■ DATASET ENTRIES
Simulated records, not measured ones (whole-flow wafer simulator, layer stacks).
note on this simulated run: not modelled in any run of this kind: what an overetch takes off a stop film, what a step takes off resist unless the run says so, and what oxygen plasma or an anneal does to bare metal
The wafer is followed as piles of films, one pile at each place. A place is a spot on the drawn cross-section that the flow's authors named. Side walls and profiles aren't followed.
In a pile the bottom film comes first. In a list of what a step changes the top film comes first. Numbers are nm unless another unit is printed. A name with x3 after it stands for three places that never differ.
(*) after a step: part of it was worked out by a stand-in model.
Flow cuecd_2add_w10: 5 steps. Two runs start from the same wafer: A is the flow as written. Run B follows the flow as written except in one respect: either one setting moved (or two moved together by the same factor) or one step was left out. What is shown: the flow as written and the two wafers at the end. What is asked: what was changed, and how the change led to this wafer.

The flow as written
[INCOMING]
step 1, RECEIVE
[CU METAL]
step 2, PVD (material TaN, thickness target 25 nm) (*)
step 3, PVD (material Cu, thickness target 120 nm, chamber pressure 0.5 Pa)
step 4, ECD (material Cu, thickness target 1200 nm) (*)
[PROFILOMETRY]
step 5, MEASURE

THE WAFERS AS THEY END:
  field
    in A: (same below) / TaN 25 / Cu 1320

■ WORK ORDER
Your reply should contain every entry, repeated exactly.

■ RESPONSE
Simulated records, not measured ones (whole-flow wafer simulator, layer stacks).
note on this simulated run: not modelled in any run of this kind: what an overetch takes off a stop film, what a step takes off resist unless the run says so, and what oxygen plasma or an anneal does to bare metal
The wafer is followed as piles of films, one pile at each place. A place is a spot on the drawn cross-section that the flow's authors named. Side walls and profiles aren't followed.
In a pile the bottom film comes first. In a list of what a step changes the top film comes first. Numbers are nm unless another unit is printed. A name with x3 after it stands for three places that never differ.
(*) after a step: part of it was worked out by a stand-in model.
Flow cuecd_2add_w10: 5 steps. Two runs start from the same wafer: A is the flow as written. Run B follows the flow as written except in one respect: either one setting moved (or two moved together by the same factor) or one step was left out. What is shown: the flow as written and the two wafers at the end. What is asked: what was changed, and how the change led to this wafer.

The flow as written
[INCOMING]
step 1, RECEIVE
[CU METAL]
step 2, PVD (material TaN, thickness target 25 nm) (*)
step 3, PVD (material Cu, thickness target 120 nm, chamber pressure 0.5 Pa)
step 4, ECD (material Cu, thickness target 1200 nm) (*)
[PROFILOMETRY]
step 5, MEASURE

THE WAFERS AS THEY END:
  field
    in A: (same below) / TaN 25 / Cu 1320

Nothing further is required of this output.